= WORK ORDER =
Print, exactly as written, every line from the first line of the records below through the line containing "P3: via etch", and nothing further.

= EXTRACTED ENTRIES =
■ ■ ■ ■ ■ ■ ■
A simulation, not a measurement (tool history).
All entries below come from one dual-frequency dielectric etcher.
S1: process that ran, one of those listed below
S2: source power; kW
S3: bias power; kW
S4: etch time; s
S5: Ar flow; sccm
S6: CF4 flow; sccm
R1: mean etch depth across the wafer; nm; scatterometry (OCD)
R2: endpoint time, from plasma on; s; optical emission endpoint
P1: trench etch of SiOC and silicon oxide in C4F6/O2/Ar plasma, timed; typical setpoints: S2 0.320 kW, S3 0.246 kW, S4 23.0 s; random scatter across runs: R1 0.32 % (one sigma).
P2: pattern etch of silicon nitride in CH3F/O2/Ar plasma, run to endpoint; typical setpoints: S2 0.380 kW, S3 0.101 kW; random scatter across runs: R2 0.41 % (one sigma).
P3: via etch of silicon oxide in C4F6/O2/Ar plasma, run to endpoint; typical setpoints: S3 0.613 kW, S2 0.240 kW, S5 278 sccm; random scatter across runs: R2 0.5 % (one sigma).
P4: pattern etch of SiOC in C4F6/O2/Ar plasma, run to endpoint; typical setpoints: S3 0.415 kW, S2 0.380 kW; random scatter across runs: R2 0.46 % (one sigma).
■ ■ ■ ■ ■ ■ ■

= TASK ANSWER =
A simulation, not a measurement (tool history).
All entries below come from one dual-frequency dielectric etcher.
S1: process that ran, one of those listed below
S2: source power; kW
S3: bias power; kW
S4: etch time; s
S5: Ar flow; sccm
S6: CF4 flow; sccm
R1: mean etch depth across the wafer; nm; scatterometry (OCD)
R2: endpoint time, from plasma on; s; optical emission endpoint
P1: trench etch of SiOC and silicon oxide in C4F6/O2/Ar plasma, timed; typical setpoints: S2 0.320 kW, S3 0.246 kW, S4 23.0 s; random scatter across runs: R1 0.32 % (one sigma).
P2: pattern etch of silicon nitride in CH3F/O2/Ar plasma, run to endpoint; typical setpoints: S2 0.380 kW, S3 0.101 kW; random scatter across runs: R2 0.41 % (one sigma).
P3: via etch of silicon oxide in C4F6/O2/Ar plasma, run to endpoint; typical setpoints: S3 0.613 kW, S2 0.240 kW, S5 278 sccm; random scatter across runs: R2 0.5 % (one sigma).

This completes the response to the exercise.